### ASSIGNMENT
Below are records; please set down exactly the lines from the first through the one containing "cross-section cut | 220 nm wide | cells 5 nm".

### AVAILABLE DATA
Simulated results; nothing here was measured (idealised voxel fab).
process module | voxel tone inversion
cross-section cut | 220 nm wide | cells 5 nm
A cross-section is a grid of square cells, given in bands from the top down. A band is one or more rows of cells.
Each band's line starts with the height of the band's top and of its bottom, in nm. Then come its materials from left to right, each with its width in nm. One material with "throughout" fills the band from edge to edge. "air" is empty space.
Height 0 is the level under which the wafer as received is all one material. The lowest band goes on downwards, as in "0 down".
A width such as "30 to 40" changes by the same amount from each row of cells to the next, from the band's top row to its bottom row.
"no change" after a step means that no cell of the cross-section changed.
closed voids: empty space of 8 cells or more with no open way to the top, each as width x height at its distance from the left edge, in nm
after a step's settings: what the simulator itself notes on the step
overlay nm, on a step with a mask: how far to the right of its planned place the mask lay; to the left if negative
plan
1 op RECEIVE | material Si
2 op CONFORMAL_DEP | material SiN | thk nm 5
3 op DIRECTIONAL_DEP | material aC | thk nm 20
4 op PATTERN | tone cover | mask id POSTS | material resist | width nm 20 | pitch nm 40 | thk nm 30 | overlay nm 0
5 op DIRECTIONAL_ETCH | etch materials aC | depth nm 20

### EXERCISE ANSWER
Simulated results; nothing here was measured (idealised voxel fab).
process module | voxel tone inversion
cross-section cut | 220 nm wide | cells 5 nm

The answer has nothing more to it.